**Given records**
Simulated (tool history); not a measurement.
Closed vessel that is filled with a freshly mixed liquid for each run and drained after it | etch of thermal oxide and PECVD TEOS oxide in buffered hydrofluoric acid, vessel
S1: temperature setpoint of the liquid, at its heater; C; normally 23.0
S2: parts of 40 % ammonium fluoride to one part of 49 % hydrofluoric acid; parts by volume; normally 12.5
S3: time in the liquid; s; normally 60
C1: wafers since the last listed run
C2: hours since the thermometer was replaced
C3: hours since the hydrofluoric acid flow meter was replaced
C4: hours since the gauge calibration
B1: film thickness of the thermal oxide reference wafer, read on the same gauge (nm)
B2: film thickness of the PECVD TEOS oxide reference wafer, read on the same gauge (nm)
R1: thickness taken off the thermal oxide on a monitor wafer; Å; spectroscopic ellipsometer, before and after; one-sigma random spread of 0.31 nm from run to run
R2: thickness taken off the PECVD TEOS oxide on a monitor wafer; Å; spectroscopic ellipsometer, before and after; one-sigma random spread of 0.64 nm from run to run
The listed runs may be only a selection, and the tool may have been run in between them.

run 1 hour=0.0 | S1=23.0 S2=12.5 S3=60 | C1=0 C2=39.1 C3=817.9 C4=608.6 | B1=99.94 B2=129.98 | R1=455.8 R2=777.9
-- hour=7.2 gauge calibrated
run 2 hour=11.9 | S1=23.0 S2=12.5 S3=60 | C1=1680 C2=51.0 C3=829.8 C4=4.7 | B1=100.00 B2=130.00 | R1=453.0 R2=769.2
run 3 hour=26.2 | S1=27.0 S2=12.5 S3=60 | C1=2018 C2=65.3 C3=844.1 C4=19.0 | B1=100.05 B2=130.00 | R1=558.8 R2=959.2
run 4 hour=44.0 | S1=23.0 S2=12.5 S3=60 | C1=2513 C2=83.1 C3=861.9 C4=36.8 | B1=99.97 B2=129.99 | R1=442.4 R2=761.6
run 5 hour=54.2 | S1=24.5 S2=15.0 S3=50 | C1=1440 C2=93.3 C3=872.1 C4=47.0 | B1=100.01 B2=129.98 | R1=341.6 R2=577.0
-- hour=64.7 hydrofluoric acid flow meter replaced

**Activity**
Extract the lines of the preceding material that run from the line with "R1: thickness taken" through the line with "run 5 hour=54.2", inclusive, reproducing them exactly and adding nothing.

**Answer box**
R1: thickness taken off the thermal oxide on a monitor wafer; Å; spectroscopic ellipsometer, before and after; one-sigma random spread of 0.31 nm from run to run
R2: thickness taken off the PECVD TEOS oxide on a monitor wafer; Å; spectroscopic ellipsometer, before and after; one-sigma random spread of 0.64 nm from run to run
The listed runs may be only a selection, and the tool may have been run in between them.

run 1 hour=0.0 | S1=23.0 S2=12.5 S3=60 | C1=0 C2=39.1 C3=817.9 C4=608.6 | B1=99.94 B2=129.98 | R1=455.8 R2=777.9
-- hour=7.2 gauge calibrated
run 2 hour=11.9 | S1=23.0 S2=12.5 S3=60 | C1=1680 C2=51.0 C3=829.8 C4=4.7 | B1=100.00 B2=130.00 | R1=453.0 R2=769.2
run 3 hour=26.2 | S1=27.0 S2=12.5 S3=60 | C1=2018 C2=65.3 C3=844.1 C4=19.0 | B1=100.05 B2=130.00 | R1=558.8 R2=959.2
run 4 hour=44.0 | S1=23.0 S2=12.5 S3=60 | C1=2513 C2=83.1 C3=861.9 C4=36.8 | B1=99.97 B2=129.99 | R1=442.4 R2=761.6
run 5 hour=54.2 | S1=24.5 S2=15.0 S3=50 | C1=1440 C2=93.3 C3=872.1 C4=47.0 | B1=100.01 B2=129.98 | R1=341.6 R2=577.0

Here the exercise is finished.